= = = =

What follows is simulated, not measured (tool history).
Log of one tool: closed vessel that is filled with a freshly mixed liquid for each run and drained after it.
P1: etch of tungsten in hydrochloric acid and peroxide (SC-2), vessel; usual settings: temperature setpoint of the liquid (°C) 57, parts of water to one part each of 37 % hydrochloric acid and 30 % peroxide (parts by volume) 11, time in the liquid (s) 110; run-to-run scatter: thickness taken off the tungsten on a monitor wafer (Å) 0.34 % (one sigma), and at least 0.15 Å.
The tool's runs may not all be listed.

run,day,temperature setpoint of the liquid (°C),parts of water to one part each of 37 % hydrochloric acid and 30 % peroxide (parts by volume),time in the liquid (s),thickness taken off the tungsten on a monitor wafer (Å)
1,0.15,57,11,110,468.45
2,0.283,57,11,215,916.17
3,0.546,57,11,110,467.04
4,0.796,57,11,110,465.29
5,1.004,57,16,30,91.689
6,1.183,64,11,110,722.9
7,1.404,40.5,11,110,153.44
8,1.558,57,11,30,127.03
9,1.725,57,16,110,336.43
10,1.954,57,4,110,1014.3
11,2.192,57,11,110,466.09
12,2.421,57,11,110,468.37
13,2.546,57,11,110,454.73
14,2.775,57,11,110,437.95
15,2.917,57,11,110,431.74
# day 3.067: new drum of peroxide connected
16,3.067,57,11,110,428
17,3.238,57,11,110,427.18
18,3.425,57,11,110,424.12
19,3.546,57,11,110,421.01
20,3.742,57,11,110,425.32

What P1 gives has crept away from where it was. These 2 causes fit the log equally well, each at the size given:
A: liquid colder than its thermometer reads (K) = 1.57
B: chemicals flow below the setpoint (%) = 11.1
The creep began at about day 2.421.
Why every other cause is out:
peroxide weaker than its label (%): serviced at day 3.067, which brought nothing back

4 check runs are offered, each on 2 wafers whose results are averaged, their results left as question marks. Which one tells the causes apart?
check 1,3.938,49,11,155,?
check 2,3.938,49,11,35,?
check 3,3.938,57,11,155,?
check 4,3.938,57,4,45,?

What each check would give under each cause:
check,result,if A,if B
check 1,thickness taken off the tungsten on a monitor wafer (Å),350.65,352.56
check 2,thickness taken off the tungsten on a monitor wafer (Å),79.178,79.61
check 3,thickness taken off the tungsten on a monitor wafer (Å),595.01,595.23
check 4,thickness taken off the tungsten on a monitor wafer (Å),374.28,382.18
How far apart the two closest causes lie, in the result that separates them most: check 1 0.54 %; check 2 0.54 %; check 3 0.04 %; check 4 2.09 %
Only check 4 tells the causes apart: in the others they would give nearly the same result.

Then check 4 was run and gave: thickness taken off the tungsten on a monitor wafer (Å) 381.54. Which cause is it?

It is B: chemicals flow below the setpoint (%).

= = = =

_Requirement_.
Using the records above, set down exactly the lines from the one with "2,0.283,57,11,215,916.17" through the one with "Only check 4", inclusive, and nothing more.

_Written response_.
2,0.283,57,11,215,916.17
3,0.546,57,11,110,467.04
4,0.796,57,11,110,465.29
5,1.004,57,16,30,91.689
6,1.183,64,11,110,722.9
7,1.404,40.5,11,110,153.44
8,1.558,57,11,30,127.03
9,1.725,57,16,110,336.43
10,1.954,57,4,110,1014.3
11,2.192,57,11,110,466.09
12,2.421,57,11,110,468.37
13,2.546,57,11,110,454.73
14,2.775,57,11,110,437.95
15,2.917,57,11,110,431.74
# day 3.067: new drum of peroxide connected
16,3.067,57,11,110,428
17,3.238,57,11,110,427.18
18,3.425,57,11,110,424.12
19,3.546,57,11,110,421.01
20,3.742,57,11,110,425.32

What P1 gives has crept away from where it was. These 2 causes fit the log equally well, each at the size given:
A: liquid colder than its thermometer reads (K) = 1.57
B: chemicals flow below the setpoint (%) = 11.1
The creep began at about day 2.421.
Why every other cause is out:
peroxide weaker than its label (%): serviced at day 3.067, which brought nothing back

4 check runs are offered, each on 2 wafers whose results are averaged, their results left as question marks. Which one tells the causes apart?
check 1,3.938,49,11,155,?
check 2,3.938,49,11,35,?
check 3,3.938,57,11,155,?
check 4,3.938,57,4,45,?

What each check would give under each cause:
check,result,if A,if B
check 1,thickness taken off the tungsten on a monitor wafer (Å),350.65,352.56
check 2,thickness taken off the tungsten on a monitor wafer (Å),79.178,79.61
check 3,thickness taken off the tungsten on a monitor wafer (Å),595.01,595.23
check 4,thickness taken off the tungsten on a monitor wafer (Å),374.28,382.18
How far apart the two closest causes lie, in the result that separates them most: check 1 0.54 %; check 2 0.54 %; check 3 0.04 %; check 4 2.09 %
Only check 4 tells the causes apart: in the others they would give nearly the same result.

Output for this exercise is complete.